Work task.
Return the material unaltered, line by line.

Extracted records.
■ ■ ■ ■ ■ ■ ■

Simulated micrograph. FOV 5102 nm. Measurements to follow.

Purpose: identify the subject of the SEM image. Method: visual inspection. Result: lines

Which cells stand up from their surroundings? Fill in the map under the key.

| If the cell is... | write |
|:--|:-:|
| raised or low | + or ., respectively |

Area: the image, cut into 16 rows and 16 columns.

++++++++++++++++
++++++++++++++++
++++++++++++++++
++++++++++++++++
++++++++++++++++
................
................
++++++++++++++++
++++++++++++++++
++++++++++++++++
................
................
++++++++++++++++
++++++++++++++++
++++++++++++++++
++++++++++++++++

■ ■ ■ ■ ■ ■ ■

Your solution.
Simulated micrograph. FOV 5102 nm. Measurements to follow.

Purpose: identify the subject of the SEM image. Method: visual inspection. Result: lines

Which cells stand up from their surroundings? Fill in the map under the key.

| If the cell is... | write |
|:--|:-:|
| raised or low | + or ., respectively |

Area: the image, cut into 16 rows and 16 columns.

++++++++++++++++
++++++++++++++++
++++++++++++++++
++++++++++++++++
++++++++++++++++
................
................
++++++++++++++++
++++++++++++++++
++++++++++++++++
................
................
++++++++++++++++
++++++++++++++++
++++++++++++++++
++++++++++++++++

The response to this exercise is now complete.